__Assignment__. Output the entries below so that they read exactly as they do now.

__Extracted data__.
---------------

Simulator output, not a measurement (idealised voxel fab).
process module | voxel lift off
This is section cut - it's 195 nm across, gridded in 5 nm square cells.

---------------

__Reply__.
Simulator output, not a measurement (idealised voxel fab).
process module | voxel lift off
This is section cut - it's 195 nm across, gridded in 5 nm square cells.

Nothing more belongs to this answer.